> WORK INSTRUCTION
Go through the lines below and transcribe each one exactly.

> ENTRIES PROVIDED
::::::::::

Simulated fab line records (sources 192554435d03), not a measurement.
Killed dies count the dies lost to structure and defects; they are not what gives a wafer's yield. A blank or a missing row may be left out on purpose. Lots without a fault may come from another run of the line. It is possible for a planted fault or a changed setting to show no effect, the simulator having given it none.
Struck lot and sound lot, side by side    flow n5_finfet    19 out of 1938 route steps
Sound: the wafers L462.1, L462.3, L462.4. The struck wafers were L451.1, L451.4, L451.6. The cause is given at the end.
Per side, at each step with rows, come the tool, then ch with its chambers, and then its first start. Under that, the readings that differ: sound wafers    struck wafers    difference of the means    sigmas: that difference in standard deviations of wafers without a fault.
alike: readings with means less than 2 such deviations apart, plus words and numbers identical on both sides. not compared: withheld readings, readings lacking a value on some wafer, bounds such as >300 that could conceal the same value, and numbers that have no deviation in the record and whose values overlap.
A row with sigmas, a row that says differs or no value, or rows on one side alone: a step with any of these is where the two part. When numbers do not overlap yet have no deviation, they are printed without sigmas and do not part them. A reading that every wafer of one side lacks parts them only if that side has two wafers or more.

::::::::::

> ANSWER SPACE
Simulated fab line records (sources 192554435d03), not a measurement.
Killed dies count the dies lost to structure and defects; they are not what gives a wafer's yield. A blank or a missing row may be left out on purpose. Lots without a fault may come from another run of the line. It is possible for a planted fault or a changed setting to show no effect, the simulator having given it none.
Struck lot and sound lot, side by side    flow n5_finfet    19 out of 1938 route steps
Sound: the wafers L462.1, L462.3, L462.4. The struck wafers were L451.1, L451.4, L451.6. The cause is given at the end.
Per side, at each step with rows, come the tool, then ch with its chambers, and then its first start. Under that, the readings that differ: sound wafers    struck wafers    difference of the means    sigmas: that difference in standard deviations of wafers without a fault.
alike: readings with means less than 2 such deviations apart, plus words and numbers identical on both sides. not compared: withheld readings, readings lacking a value on some wafer, bounds such as >300 that could conceal the same value, and numbers that have no deviation in the record and whose values overlap.
A row with sigmas, a row that says differs or no value, or rows on one side alone: a step with any of these is where the two part. When numbers do not overlap yet have no deviation, they are printed without sigmas and do not part them. A reading that every wafer of one side lacks parts them only if that side has two wafers or more.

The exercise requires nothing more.